### Work order:
Exactly the lines from the start of the data through the line containing "-- This section" should be output, with both ends kept and nothing added.

### Information shown:
§

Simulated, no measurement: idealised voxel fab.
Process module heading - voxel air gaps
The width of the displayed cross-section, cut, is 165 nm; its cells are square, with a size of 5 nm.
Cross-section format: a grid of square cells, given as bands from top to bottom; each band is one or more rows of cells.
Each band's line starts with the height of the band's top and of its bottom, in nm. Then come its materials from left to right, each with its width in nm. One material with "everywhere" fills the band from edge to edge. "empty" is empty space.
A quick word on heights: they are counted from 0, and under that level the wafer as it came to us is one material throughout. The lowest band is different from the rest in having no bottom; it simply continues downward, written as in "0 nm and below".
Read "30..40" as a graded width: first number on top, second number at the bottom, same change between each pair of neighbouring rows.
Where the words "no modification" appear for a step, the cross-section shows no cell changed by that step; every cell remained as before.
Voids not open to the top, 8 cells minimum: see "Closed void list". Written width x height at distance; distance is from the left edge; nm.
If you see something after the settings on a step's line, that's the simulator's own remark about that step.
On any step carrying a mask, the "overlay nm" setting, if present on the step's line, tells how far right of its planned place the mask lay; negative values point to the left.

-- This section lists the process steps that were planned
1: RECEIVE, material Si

§

### Worked solution:
Simulated, no measurement: idealised voxel fab.
Process module heading - voxel air gaps
The width of the displayed cross-section, cut, is 165 nm; its cells are square, with a size of 5 nm.
Cross-section format: a grid of square cells, given as bands from top to bottom; each band is one or more rows of cells.
Each band's line starts with the height of the band's top and of its bottom, in nm. Then come its materials from left to right, each with its width in nm. One material with "everywhere" fills the band from edge to edge. "empty" is empty space.
A quick word on heights: they are counted from 0, and under that level the wafer as it came to us is one material throughout. The lowest band is different from the rest in having no bottom; it simply continues downward, written as in "0 nm and below".
Read "30..40" as a graded width: first number on top, second number at the bottom, same change between each pair of neighbouring rows.
Where the words "no modification" appear for a step, the cross-section shows no cell changed by that step; every cell remained as before.
Voids not open to the top, 8 cells minimum: see "Closed void list". Written width x height at distance; distance is from the left edge; nm.
If you see something after the settings on a step's line, that's the simulator's own remark about that step.
On any step carrying a mask, the "overlay nm" setting, if present on the step's line, tells how far right of its planned place the mask lay; negative values point to the left.

-- This section lists the process steps that were planned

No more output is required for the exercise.